Data extract >>
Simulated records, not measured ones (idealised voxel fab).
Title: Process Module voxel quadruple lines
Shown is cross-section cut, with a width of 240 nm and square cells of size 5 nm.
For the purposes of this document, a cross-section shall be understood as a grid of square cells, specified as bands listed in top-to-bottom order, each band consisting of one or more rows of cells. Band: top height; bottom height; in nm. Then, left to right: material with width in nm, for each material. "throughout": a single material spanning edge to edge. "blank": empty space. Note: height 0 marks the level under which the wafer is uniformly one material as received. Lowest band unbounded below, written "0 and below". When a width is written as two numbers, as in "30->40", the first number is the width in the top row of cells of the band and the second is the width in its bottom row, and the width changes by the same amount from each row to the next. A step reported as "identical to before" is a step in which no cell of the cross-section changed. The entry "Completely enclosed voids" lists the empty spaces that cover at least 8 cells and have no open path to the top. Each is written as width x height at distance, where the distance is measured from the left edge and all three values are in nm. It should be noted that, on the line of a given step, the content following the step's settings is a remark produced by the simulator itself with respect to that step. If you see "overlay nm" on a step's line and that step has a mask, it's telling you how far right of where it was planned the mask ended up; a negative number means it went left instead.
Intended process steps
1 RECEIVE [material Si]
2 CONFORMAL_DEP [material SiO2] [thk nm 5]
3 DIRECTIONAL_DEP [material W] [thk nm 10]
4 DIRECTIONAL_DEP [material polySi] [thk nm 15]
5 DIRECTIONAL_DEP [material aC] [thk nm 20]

Work item >>
A faithful retyping of every entry above is the task.

Worked solution >>
Simulated records, not measured ones (idealised voxel fab).
Title: Process Module voxel quadruple lines
Shown is cross-section cut, with a width of 240 nm and square cells of size 5 nm.
For the purposes of this document, a cross-section shall be understood as a grid of square cells, specified as bands listed in top-to-bottom order, each band consisting of one or more rows of cells. Band: top height; bottom height; in nm. Then, left to right: material with width in nm, for each material. "throughout": a single material spanning edge to edge. "blank": empty space. Note: height 0 marks the level under which the wafer is uniformly one material as received. Lowest band unbounded below, written "0 and below". When a width is written as two numbers, as in "30->40", the first number is the width in the top row of cells of the band and the second is the width in its bottom row, and the width changes by the same amount from each row to the next. A step reported as "identical to before" is a step in which no cell of the cross-section changed. The entry "Completely enclosed voids" lists the empty spaces that cover at least 8 cells and have no open path to the top. Each is written as width x height at distance, where the distance is measured from the left edge and all three values are in nm. It should be noted that, on the line of a given step, the content following the step's settings is a remark produced by the simulator itself with respect to that step. If you see "overlay nm" on a step's line and that step has a mask, it's telling you how far right of where it was planned the mask ended up; a negative number means it went left instead.
Intended process steps
1 RECEIVE [material Si]
2 CONFORMAL_DEP [material SiO2] [thk nm 5]
3 DIRECTIONAL_DEP [material W] [thk nm 10]
4 DIRECTIONAL_DEP [material polySi] [thk nm 15]
5 DIRECTIONAL_DEP [material aC] [thk nm 20]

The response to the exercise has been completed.